Every record that follows must be returned word for word.

»»

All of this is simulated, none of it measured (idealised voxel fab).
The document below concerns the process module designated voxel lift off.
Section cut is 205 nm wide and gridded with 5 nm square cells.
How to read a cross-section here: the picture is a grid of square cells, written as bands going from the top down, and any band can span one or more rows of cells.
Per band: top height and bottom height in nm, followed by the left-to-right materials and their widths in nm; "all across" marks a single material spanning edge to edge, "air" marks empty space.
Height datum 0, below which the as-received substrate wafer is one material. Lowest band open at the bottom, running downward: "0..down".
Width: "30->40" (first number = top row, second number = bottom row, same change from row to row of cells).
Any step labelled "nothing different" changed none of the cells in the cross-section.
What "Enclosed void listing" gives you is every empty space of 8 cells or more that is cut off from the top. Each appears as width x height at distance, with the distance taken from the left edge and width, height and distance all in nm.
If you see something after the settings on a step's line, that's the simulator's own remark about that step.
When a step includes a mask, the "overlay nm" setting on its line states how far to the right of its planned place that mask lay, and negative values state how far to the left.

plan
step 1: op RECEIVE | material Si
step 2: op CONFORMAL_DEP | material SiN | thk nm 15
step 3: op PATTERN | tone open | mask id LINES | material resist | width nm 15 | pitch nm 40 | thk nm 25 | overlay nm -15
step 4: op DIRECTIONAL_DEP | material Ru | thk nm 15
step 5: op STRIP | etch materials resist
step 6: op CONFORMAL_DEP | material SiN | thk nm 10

««

Result:
All of this is simulated, none of it measured (idealised voxel fab).
The document below concerns the process module designated voxel lift off.
Section cut is 205 nm wide and gridded with 5 nm square cells.
How to read a cross-section here: the picture is a grid of square cells, written as bands going from the top down, and any band can span one or more rows of cells.
Per band: top height and bottom height in nm, followed by the left-to-right materials and their widths in nm; "all across" marks a single material spanning edge to edge, "air" marks empty space.
Height datum 0, below which the as-received substrate wafer is one material. Lowest band open at the bottom, running downward: "0..down".
Width: "30->40" (first number = top row, second number = bottom row, same change from row to row of cells).
Any step labelled "nothing different" changed none of the cells in the cross-section.
What "Enclosed void listing" gives you is every empty space of 8 cells or more that is cut off from the top. Each appears as width x height at distance, with the distance taken from the left edge and width, height and distance all in nm.
If you see something after the settings on a step's line, that's the simulator's own remark about that step.
When a step includes a mask, the "overlay nm" setting on its line states how far to the right of its planned place that mask lay, and negative values state how far to the left.

plan
step 1: op RECEIVE | material Si
step 2: op CONFORMAL_DEP | material SiN | thk nm 15
step 3: op PATTERN | tone open | mask id LINES | material resist | width nm 15 | pitch nm 40 | thk nm 25 | overlay nm -15
step 4: op DIRECTIONAL_DEP | material Ru | thk nm 15
step 5: op STRIP | etch materials resist
step 6: op CONFORMAL_DEP | material SiN | thk nm 10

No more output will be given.